◆ **DATA EXCERPTS**
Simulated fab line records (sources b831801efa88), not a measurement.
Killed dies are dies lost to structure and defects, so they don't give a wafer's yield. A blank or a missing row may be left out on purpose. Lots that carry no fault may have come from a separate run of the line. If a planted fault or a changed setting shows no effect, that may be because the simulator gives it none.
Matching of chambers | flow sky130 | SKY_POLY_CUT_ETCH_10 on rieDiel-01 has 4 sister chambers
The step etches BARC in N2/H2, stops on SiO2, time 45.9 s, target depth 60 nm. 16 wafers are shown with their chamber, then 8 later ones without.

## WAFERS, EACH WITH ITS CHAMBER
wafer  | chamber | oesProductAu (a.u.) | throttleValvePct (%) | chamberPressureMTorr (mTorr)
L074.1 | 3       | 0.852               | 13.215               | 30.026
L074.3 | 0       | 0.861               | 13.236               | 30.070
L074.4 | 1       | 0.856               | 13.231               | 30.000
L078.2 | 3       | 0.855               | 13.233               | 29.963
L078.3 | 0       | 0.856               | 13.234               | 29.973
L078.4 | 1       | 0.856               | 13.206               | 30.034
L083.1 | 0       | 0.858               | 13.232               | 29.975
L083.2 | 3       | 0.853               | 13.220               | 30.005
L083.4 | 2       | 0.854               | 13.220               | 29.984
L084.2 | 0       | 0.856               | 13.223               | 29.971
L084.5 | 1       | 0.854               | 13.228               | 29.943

◆ **WORK TASK**
Up to and including the line with "Killed dies are", output each line of the entries above exactly, starting from the first.

◆ **ANSWER BOX**
Simulated fab line records (sources b831801efa88), not a measurement.
Killed dies are dies lost to structure and defects, so they don't give a wafer's yield. A blank or a missing row may be left out on purpose. Lots that carry no fault may have come from a separate run of the line. If a planted fault or a changed setting shows no effect, that may be because the simulator gives it none.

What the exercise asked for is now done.